■ **Given information**:
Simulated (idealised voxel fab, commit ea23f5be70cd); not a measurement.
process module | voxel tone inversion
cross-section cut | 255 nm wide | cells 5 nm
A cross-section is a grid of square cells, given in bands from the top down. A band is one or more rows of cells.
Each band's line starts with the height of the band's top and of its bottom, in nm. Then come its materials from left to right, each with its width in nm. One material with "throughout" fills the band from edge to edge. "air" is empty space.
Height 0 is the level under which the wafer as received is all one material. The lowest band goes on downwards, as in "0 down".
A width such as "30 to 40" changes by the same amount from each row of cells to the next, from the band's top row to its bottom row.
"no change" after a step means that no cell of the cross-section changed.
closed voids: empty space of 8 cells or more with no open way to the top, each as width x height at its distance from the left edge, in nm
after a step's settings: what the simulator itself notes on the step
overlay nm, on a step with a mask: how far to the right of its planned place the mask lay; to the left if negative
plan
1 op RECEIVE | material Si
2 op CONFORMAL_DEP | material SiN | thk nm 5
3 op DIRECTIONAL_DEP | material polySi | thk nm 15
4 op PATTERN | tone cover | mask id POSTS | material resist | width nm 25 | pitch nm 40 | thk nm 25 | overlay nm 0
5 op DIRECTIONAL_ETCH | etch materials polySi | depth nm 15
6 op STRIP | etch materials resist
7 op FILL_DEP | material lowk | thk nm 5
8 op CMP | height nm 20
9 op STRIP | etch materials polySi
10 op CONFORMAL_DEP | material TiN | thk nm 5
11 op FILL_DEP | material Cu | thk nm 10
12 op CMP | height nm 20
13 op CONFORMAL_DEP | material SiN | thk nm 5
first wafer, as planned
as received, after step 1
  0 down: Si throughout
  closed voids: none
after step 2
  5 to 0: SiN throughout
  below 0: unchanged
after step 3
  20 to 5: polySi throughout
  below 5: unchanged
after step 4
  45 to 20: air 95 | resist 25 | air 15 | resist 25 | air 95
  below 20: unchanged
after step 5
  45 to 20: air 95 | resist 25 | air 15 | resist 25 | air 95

■ **Activity**:
Each line from the top of the material above through the line containing "Height 0 is" must be output exactly, and no other line.

■ **Written solution**:
Simulated (idealised voxel fab, commit ea23f5be70cd); not a measurement.
process module | voxel tone inversion
cross-section cut | 255 nm wide | cells 5 nm
A cross-section is a grid of square cells, given in bands from the top down. A band is one or more rows of cells.
Each band's line starts with the height of the band's top and of its bottom, in nm. Then come its materials from left to right, each with its width in nm. One material with "throughout" fills the band from edge to edge. "air" is empty space.
Height 0 is the level under which the wafer as received is all one material. The lowest band goes on downwards, as in "0 down".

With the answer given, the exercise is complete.